Work item:
Lines below starting with the line with "Each place is" and going on through the line with "A pile is written" must be output exactly; the rest of the records must be left out.

Material shown:
%%

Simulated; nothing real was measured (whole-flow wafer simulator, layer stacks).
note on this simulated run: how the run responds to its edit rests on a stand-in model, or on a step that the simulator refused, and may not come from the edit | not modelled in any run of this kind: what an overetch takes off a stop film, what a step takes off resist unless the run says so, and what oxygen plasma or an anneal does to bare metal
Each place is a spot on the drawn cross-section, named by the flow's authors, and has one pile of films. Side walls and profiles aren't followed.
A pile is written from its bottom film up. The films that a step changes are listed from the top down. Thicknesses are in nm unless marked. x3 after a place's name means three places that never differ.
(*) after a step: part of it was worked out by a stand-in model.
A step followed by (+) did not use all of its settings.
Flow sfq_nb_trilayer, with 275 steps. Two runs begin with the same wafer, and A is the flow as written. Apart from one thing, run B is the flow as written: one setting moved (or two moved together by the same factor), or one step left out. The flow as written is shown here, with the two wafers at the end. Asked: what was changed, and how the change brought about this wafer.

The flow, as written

%%

Task answer:
Each place is a spot on the drawn cross-section, named by the flow's authors, and has one pile of films. Side walls and profiles aren't followed.
A pile is written from its bottom film up. The films that a step changes are listed from the top down. Thicknesses are in nm unless marked. x3 after a place's name means three places that never differ.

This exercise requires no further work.